### ACTIVITY
Retype the whole listing that follows so that it matches the original exactly.

***** ENTRIES SUPPLIED

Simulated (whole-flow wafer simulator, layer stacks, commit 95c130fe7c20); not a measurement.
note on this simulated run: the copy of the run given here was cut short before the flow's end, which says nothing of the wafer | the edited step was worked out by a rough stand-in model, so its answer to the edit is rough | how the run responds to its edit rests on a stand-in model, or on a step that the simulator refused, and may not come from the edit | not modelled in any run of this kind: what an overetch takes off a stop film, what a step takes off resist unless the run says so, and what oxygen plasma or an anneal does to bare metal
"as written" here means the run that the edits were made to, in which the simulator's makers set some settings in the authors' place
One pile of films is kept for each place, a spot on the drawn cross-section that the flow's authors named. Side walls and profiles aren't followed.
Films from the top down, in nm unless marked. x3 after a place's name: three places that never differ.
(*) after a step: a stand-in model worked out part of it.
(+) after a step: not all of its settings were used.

**********

### ANSWER SECTION
Simulated (whole-flow wafer simulator, layer stacks, commit 95c130fe7c20); not a measurement.
note on this simulated run: the copy of the run given here was cut short before the flow's end, which says nothing of the wafer | the edited step was worked out by a rough stand-in model, so its answer to the edit is rough | how the run responds to its edit rests on a stand-in model, or on a step that the simulator refused, and may not come from the edit | not modelled in any run of this kind: what an overetch takes off a stop film, what a step takes off resist unless the run says so, and what oxygen plasma or an anneal does to bare metal
"as written" here means the run that the edits were made to, in which the simulator's makers set some settings in the authors' place
One pile of films is kept for each place, a spot on the drawn cross-section that the flow's authors named. Side walls and profiles aren't followed.
Films from the top down, in nm unless marked. x3 after a place's name: three places that never differ.
(*) after a step: a stand-in model worked out part of it.
(+) after a step: not all of its settings were used.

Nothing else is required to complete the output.